==== RECORDED INFORMATION
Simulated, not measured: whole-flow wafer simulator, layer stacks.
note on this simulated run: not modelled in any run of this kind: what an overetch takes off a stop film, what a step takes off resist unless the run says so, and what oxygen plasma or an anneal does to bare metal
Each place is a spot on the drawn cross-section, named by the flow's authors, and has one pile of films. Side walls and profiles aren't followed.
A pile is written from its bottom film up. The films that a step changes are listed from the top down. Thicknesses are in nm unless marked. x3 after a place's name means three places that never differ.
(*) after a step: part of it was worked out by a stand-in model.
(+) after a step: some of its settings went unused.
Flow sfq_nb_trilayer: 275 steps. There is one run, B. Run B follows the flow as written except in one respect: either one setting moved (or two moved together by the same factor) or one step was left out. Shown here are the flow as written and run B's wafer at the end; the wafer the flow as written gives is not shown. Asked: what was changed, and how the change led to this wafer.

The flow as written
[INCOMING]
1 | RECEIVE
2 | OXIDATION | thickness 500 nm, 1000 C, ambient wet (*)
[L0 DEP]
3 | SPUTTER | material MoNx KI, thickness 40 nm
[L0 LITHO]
========

_WORK TASK_: The required output is the set of lines from the first line of the data through the line that contains "note on this", transcribed exactly.

_ANSWER SECTION_:
Simulated, not measured: whole-flow wafer simulator, layer stacks.
note on this simulated run: not modelled in any run of this kind: what an overetch takes off a stop film, what a step takes off resist unless the run says so, and what oxygen plasma or an anneal does to bare metal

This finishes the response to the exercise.